Please copy the data shown below, word for word.

* DATASET ENTRIES *
-- -- --
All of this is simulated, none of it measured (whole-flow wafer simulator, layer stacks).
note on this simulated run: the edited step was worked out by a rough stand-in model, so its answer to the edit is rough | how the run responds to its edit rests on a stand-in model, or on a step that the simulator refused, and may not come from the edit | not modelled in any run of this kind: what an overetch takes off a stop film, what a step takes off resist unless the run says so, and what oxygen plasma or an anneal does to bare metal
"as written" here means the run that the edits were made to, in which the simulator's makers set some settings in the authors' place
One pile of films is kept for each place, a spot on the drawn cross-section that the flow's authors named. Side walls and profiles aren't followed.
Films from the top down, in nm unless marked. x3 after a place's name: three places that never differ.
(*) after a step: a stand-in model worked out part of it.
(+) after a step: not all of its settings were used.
-- -- --

* ANSWER SPACE *
All of this is simulated, none of it measured (whole-flow wafer simulator, layer stacks).
note on this simulated run: the edited step was worked out by a rough stand-in model, so its answer to the edit is rough | how the run responds to its edit rests on a stand-in model, or on a step that the simulator refused, and may not come from the edit | not modelled in any run of this kind: what an overetch takes off a stop film, what a step takes off resist unless the run says so, and what oxygen plasma or an anneal does to bare metal
"as written" here means the run that the edits were made to, in which the simulator's makers set some settings in the authors' place
One pile of films is kept for each place, a spot on the drawn cross-section that the flow's authors named. Side walls and profiles aren't followed.
Films from the top down, in nm unless marked. x3 after a place's name: three places that never differ.
(*) after a step: a stand-in model worked out part of it.
(+) after a step: not all of its settings were used.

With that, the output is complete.